**GIVEN ENTRIES:**

──────

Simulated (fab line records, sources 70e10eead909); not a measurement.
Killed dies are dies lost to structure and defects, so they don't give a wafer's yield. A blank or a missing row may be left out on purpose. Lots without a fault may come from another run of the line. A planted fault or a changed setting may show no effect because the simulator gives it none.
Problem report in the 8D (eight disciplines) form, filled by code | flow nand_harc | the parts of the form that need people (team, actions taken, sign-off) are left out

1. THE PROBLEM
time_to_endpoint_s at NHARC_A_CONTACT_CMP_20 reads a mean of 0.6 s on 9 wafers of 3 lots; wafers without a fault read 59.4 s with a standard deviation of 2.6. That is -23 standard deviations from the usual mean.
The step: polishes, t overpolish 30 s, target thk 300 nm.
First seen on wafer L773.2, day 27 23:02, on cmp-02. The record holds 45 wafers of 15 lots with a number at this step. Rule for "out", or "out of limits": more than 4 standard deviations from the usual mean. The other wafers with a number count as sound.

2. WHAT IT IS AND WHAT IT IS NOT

──────

Restate the entries above word for word, beginning with their first line and ending with the line holding "First seen on"; omit everything else.

Simulated (fab line records, sources 70e10eead909); not a measurement.
Killed dies are dies lost to structure and defects, so they don't give a wafer's yield. A blank or a missing row may be left out on purpose. Lots without a fault may come from another run of the line. A planted fault or a changed setting may show no effect because the simulator gives it none.
Problem report in the 8D (eight disciplines) form, filled by code | flow nand_harc | the parts of the form that need people (team, actions taken, sign-off) are left out

1. THE PROBLEM
time_to_endpoint_s at NHARC_A_CONTACT_CMP_20 reads a mean of 0.6 s on 9 wafers of 3 lots; wafers without a fault read 59.4 s with a standard deviation of 2.6. That is -23 standard deviations from the usual mean.
The step: polishes, t overpolish 30 s, target thk 300 nm.
First seen on wafer L773.2, day 27 23:02, on cmp-02. The record holds 45 wafers of 15 lots with a number at this step. Rule for "out", or "out of limits": more than 4 standard deviations from the usual mean. The other wafers with a number count as sound.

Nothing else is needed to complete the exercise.